PROVIDED INFORMATION START

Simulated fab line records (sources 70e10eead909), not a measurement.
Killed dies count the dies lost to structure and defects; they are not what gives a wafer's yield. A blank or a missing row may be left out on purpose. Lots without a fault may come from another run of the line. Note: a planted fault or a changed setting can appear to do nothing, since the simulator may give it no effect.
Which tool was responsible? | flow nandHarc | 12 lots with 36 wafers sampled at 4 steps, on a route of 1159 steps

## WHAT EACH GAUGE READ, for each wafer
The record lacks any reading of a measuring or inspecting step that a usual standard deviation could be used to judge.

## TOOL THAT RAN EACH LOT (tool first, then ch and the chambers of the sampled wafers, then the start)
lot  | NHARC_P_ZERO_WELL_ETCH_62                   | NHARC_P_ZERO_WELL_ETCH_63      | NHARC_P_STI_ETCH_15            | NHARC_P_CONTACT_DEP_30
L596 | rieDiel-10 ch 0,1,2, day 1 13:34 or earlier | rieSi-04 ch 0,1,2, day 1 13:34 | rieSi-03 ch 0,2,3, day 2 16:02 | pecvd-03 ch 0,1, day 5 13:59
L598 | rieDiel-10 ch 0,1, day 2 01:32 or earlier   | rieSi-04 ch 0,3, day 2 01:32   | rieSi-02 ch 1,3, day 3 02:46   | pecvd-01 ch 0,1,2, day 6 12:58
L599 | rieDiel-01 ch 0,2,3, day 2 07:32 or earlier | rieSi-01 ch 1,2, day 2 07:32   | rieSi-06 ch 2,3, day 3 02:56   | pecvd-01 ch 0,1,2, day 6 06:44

PROVIDED INFORMATION END

__ASSIGNED TASK__: Send back exactly the lines of the listing above starting at the one with "The record lacks" and ending at the one with "L598 | rieDiel-10", inclusive, and no others.

__SOLUTION__:
The record lacks any reading of a measuring or inspecting step that a usual standard deviation could be used to judge.

## TOOL THAT RAN EACH LOT (tool first, then ch and the chambers of the sampled wafers, then the start)
lot  | NHARC_P_ZERO_WELL_ETCH_62                   | NHARC_P_ZERO_WELL_ETCH_63      | NHARC_P_STI_ETCH_15            | NHARC_P_CONTACT_DEP_30
L596 | rieDiel-10 ch 0,1,2, day 1 13:34 or earlier | rieSi-04 ch 0,1,2, day 1 13:34 | rieSi-03 ch 0,2,3, day 2 16:02 | pecvd-03 ch 0,1, day 5 13:59
L598 | rieDiel-10 ch 0,1, day 2 01:32 or earlier   | rieSi-04 ch 0,3, day 2 01:32   | rieSi-02 ch 1,3, day 3 02:46   | pecvd-01 ch 0,1,2, day 6 12:58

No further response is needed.